- _Assignment_
Output all the records below, word for word.

Dataset excerpts Start Marker

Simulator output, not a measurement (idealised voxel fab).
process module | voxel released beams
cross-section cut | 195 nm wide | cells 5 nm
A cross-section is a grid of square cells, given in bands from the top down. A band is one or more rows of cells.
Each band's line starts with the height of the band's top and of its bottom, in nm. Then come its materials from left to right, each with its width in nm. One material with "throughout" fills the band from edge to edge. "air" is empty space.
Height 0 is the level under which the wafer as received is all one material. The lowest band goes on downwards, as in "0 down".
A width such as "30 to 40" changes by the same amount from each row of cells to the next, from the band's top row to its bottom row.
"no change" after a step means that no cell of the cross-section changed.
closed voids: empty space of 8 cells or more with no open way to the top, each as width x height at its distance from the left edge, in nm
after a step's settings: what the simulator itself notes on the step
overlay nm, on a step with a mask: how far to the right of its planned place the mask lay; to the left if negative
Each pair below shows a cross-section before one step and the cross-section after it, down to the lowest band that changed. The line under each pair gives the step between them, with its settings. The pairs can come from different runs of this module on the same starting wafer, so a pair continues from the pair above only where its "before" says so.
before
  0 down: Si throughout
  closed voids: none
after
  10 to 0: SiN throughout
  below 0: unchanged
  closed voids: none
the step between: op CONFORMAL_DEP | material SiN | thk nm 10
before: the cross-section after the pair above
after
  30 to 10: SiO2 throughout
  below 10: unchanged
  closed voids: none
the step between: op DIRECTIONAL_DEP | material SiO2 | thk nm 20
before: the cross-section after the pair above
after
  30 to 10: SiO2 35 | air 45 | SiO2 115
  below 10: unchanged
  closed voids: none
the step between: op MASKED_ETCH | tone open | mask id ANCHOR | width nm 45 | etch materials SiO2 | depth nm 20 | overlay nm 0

Dataset excerpts End Marker

- _Problem solution_
Simulator output, not a measurement (idealised voxel fab).
process module | voxel released beams
cross-section cut | 195 nm wide | cells 5 nm
A cross-section is a grid of square cells, given in bands from the top down. A band is one or more rows of cells.
Each band's line starts with the height of the band's top and of its bottom, in nm. Then come its materials from left to right, each with its width in nm. One material with "throughout" fills the band from edge to edge. "air" is empty space.
Height 0 is the level under which the wafer as received is all one material. The lowest band goes on downwards, as in "0 down".
A width such as "30 to 40" changes by the same amount from each row of cells to the next, from the band's top row to its bottom row.
"no change" after a step means that no cell of the cross-section changed.
closed voids: empty space of 8 cells or more with no open way to the top, each as width x height at its distance from the left edge, in nm
after a step's settings: what the simulator itself notes on the step
overlay nm, on a step with a mask: how far to the right of its planned place the mask lay; to the left if negative
Each pair below shows a cross-section before one step and the cross-section after it, down to the lowest band that changed. The line under each pair gives the step between them, with its settings. The pairs can come from different runs of this module on the same starting wafer, so a pair continues from the pair above only where its "before" says so.
before
  0 down: Si throughout
  closed voids: none
after
  10 to 0: SiN throughout
  below 0: unchanged
  closed voids: none
the step between: op CONFORMAL_DEP | material SiN | thk nm 10
before: the cross-section after the pair above
after
  30 to 10: SiO2 throughout
  below 10: unchanged
  closed voids: none
the step between: op DIRECTIONAL_DEP | material SiO2 | thk nm 20
before: the cross-section after the pair above
after
  30 to 10: SiO2 35 | air 45 | SiO2 115
  below 10: unchanged
  closed voids: none
the step between: op MASKED_ETCH | tone open | mask id ANCHOR | width nm 45 | etch materials SiO2 | depth nm 20 | overlay nm 0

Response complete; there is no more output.